Content starts

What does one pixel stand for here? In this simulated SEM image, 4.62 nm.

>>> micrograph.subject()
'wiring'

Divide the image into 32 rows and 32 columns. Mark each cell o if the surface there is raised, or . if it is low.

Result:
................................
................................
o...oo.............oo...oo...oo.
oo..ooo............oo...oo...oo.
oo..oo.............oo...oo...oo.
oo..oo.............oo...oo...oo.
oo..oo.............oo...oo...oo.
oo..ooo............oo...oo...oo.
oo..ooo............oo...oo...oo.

Content ends

**Action item**
Reproduce the data exactly. All of it is needed.

**Exercise response**
What does one pixel stand for here? In this simulated SEM image, 4.62 nm.

>>> micrograph.subject()
'wiring'

Divide the image into 32 rows and 32 columns. Mark each cell o if the surface there is raised, or . if it is low.

Result:
................................
................................
o...oo.............oo...oo...oo.
oo..ooo............oo...oo...oo.
oo..oo.............oo...oo...oo.
oo..oo.............oo...oo...oo.
oo..oo.............oo...oo...oo.
oo..ooo............oo...oo...oo.
oo..ooo............oo...oo...oo.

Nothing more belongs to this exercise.